• **WORK REQUEST**
Each and every line of the data must appear exactly as given.

..........
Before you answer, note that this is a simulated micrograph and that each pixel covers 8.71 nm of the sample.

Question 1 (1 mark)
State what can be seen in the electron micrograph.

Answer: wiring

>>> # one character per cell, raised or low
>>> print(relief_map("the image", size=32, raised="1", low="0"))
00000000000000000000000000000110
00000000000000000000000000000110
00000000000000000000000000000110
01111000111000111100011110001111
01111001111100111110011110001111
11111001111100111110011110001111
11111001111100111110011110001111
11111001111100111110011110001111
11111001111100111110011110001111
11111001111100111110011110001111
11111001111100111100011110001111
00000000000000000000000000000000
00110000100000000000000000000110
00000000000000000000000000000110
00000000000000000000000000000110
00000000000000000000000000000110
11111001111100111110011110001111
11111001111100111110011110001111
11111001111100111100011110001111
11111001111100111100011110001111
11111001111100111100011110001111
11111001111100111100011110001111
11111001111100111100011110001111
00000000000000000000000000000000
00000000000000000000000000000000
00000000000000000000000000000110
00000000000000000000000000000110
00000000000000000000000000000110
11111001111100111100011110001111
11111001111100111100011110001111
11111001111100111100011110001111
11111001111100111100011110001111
..........

• **TASK OUTPUT**
Before you answer, note that this is a simulated micrograph and that each pixel covers 8.71 nm of the sample.

Question 1 (1 mark)
State what can be seen in the electron micrograph.

Answer: wiring

>>> # one character per cell, raised or low
>>> print(relief_map("the image", size=32, raised="1", low="0"))
00000000000000000000000000000110
00000000000000000000000000000110
00000000000000000000000000000110
01111000111000111100011110001111
01111001111100111110011110001111
11111001111100111110011110001111
11111001111100111110011110001111
11111001111100111110011110001111
11111001111100111110011110001111
11111001111100111110011110001111
11111001111100111100011110001111
00000000000000000000000000000000
00110000100000000000000000000110
00000000000000000000000000000110
00000000000000000000000000000110
00000000000000000000000000000110
11111001111100111110011110001111
11111001111100111110011110001111
11111001111100111100011110001111
11111001111100111100011110001111
11111001111100111100011110001111
11111001111100111100011110001111
11111001111100111100011110001111
00000000000000000000000000000000
00000000000000000000000000000000
00000000000000000000000000000110
00000000000000000000000000000110
00000000000000000000000000000110
11111001111100111100011110001111
11111001111100111100011110001111
11111001111100111100011110001111
11111001111100111100011110001111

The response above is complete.